> **Assigned task**: Set down the data below once more, precisely as it reads.

+ + + + +

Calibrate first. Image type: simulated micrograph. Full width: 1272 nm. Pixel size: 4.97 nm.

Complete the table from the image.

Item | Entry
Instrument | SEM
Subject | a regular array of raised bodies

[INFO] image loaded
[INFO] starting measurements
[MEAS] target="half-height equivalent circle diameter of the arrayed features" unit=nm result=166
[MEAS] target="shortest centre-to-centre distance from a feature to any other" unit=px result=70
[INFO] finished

+ + + + +

> **Response**:
Calibrate first. Image type: simulated micrograph. Full width: 1272 nm. Pixel size: 4.97 nm.

Complete the table from the image.

Item | Entry
Instrument | SEM
Subject | a regular array of raised bodies

[INFO] image loaded
[INFO] starting measurements
[MEAS] target="half-height equivalent circle diameter of the arrayed features" unit=nm result=166
[MEAS] target="shortest centre-to-centre distance from a feature to any other" unit=px result=70
[INFO] finished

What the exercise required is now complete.